________________________________________

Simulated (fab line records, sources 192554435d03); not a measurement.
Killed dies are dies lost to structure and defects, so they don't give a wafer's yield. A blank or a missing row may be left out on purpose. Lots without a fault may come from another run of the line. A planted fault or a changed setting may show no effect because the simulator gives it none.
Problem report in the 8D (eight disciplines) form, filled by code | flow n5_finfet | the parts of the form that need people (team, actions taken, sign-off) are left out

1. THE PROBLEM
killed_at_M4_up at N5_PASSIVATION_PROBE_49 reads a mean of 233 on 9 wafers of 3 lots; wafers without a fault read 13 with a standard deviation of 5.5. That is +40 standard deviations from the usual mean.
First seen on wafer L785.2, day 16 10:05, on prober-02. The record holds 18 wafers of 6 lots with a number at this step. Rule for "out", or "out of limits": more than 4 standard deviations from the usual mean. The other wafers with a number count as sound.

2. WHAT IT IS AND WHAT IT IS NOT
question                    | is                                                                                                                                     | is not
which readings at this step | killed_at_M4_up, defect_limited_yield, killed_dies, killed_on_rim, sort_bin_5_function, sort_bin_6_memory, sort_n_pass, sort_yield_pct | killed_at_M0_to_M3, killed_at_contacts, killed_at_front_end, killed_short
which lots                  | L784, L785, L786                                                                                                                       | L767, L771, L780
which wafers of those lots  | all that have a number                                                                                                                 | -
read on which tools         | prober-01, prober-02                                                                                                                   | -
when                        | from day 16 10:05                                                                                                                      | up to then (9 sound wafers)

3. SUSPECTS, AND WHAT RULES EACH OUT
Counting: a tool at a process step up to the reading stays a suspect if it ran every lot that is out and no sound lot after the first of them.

________________________________________

Assigned task – Copy every line of the data above, beginning with the first and ending with the line that contains "Killed dies are", and give nothing more.

Answer section –
Simulated (fab line records, sources 192554435d03); not a measurement.
Killed dies are dies lost to structure and defects, so they don't give a wafer's yield. A blank or a missing row may be left out on purpose. Lots without a fault may come from another run of the line. A planted fault or a changed setting may show no effect because the simulator gives it none.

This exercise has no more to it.